Listed records =>
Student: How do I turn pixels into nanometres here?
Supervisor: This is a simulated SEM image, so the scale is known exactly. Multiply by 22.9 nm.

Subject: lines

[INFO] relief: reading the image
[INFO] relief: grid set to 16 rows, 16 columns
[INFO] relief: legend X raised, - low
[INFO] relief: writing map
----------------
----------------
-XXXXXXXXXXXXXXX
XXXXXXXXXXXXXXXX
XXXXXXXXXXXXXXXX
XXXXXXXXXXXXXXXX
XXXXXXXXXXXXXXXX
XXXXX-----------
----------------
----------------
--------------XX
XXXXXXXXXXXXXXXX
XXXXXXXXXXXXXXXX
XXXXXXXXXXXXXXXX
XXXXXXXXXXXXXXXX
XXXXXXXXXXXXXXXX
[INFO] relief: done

Work item =>
Set down the lines of the records exactly, from the first one through the line containing "[INFO] relief: legend X raised, - low", and add nothing else.

Answer box =>
Student: How do I turn pixels into nanometres here?
Supervisor: This is a simulated SEM image, so the scale is known exactly. Multiply by 22.9 nm.

Subject: lines

[INFO] relief: reading the image
[INFO] relief: grid set to 16 rows, 16 columns
[INFO] relief: legend X raised, - low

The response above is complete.